§ **Exercise**: Go through the data line by line from the top, retyping each exactly, and end with the line that contains "13 SOLV CLEAN (*)".

§ **Entries provided**:
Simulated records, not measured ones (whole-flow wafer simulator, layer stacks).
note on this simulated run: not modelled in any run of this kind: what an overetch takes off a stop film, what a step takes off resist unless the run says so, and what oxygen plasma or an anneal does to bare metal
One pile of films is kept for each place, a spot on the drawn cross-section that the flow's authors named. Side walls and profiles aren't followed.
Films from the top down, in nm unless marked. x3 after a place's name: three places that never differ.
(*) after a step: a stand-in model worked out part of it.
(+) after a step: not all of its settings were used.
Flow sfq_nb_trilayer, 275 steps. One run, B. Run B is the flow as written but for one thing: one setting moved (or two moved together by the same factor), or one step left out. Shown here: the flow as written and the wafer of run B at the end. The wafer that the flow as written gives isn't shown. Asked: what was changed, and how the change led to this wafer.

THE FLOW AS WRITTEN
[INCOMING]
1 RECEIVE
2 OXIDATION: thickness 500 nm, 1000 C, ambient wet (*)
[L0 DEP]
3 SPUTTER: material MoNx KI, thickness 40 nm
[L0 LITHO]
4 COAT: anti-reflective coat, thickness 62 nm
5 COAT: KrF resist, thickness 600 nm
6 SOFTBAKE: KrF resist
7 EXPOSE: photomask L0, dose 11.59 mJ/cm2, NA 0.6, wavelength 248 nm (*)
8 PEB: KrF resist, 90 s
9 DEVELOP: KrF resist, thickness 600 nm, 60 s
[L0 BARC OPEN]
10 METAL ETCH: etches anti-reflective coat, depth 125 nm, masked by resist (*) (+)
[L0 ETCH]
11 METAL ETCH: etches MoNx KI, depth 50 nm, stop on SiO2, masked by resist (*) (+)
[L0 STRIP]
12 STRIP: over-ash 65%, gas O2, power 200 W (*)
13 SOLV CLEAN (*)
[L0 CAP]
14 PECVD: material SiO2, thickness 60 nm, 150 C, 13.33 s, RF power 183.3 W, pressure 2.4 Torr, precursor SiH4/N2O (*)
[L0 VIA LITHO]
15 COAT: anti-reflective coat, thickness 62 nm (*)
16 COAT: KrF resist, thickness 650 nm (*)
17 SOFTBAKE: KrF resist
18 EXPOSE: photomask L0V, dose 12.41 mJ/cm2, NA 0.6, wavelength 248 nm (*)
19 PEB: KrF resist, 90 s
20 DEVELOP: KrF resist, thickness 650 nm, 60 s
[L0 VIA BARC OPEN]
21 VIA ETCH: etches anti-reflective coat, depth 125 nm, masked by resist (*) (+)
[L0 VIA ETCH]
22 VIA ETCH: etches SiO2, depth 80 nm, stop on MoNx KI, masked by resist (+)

§ **Exercise output**:
Simulated records, not measured ones (whole-flow wafer simulator, layer stacks).
note on this simulated run: not modelled in any run of this kind: what an overetch takes off a stop film, what a step takes off resist unless the run says so, and what oxygen plasma or an anneal does to bare metal
One pile of films is kept for each place, a spot on the drawn cross-section that the flow's authors named. Side walls and profiles aren't followed.
Films from the top down, in nm unless marked. x3 after a place's name: three places that never differ.
(*) after a step: a stand-in model worked out part of it.
(+) after a step: not all of its settings were used.
Flow sfq_nb_trilayer, 275 steps. One run, B. Run B is the flow as written but for one thing: one setting moved (or two moved together by the same factor), or one step left out. Shown here: the flow as written and the wafer of run B at the end. The wafer that the flow as written gives isn't shown. Asked: what was changed, and how the change led to this wafer.

THE FLOW AS WRITTEN
[INCOMING]
1 RECEIVE
2 OXIDATION: thickness 500 nm, 1000 C, ambient wet (*)
[L0 DEP]
3 SPUTTER: material MoNx KI, thickness 40 nm
[L0 LITHO]
4 COAT: anti-reflective coat, thickness 62 nm
5 COAT: KrF resist, thickness 600 nm
6 SOFTBAKE: KrF resist
7 EXPOSE: photomask L0, dose 11.59 mJ/cm2, NA 0.6, wavelength 248 nm (*)
8 PEB: KrF resist, 90 s
9 DEVELOP: KrF resist, thickness 600 nm, 60 s
[L0 BARC OPEN]
10 METAL ETCH: etches anti-reflective coat, depth 125 nm, masked by resist (*) (+)
[L0 ETCH]
11 METAL ETCH: etches MoNx KI, depth 50 nm, stop on SiO2, masked by resist (*) (+)
[L0 STRIP]
12 STRIP: over-ash 65%, gas O2, power 200 W (*)
13 SOLV CLEAN (*)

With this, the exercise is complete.